[Start of Attachment]
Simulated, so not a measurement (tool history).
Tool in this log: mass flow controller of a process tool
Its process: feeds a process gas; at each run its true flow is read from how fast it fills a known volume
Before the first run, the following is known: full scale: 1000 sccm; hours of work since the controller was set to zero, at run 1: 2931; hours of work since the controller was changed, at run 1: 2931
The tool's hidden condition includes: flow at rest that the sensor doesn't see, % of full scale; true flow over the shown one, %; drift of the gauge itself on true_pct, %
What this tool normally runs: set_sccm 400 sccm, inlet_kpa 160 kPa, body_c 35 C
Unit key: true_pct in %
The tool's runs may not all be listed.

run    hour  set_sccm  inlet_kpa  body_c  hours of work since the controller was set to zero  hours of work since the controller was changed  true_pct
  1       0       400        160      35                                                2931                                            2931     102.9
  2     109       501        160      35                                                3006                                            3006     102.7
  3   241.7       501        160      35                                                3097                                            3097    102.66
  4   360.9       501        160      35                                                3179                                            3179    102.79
[End of Attachment]

_EXERCISE_:
The answer should be an exact reproduction of all the entries.

_ANSWER SECTION_:
Simulated, so not a measurement (tool history).
Tool in this log: mass flow controller of a process tool
Its process: feeds a process gas; at each run its true flow is read from how fast it fills a known volume
Before the first run, the following is known: full scale: 1000 sccm; hours of work since the controller was set to zero, at run 1: 2931; hours of work since the controller was changed, at run 1: 2931
The tool's hidden condition includes: flow at rest that the sensor doesn't see, % of full scale; true flow over the shown one, %; drift of the gauge itself on true_pct, %
What this tool normally runs: set_sccm 400 sccm, inlet_kpa 160 kPa, body_c 35 C
Unit key: true_pct in %
The tool's runs may not all be listed.

run    hour  set_sccm  inlet_kpa  body_c  hours of work since the controller was set to zero  hours of work since the controller was changed  true_pct
  1       0       400        160      35                                                2931                                            2931     102.9
  2     109       501        160      35                                                3006                                            3006     102.7
  3   241.7       501        160      35                                                3097                                            3097    102.66
  4   360.9       501        160      35                                                3179                                            3179    102.79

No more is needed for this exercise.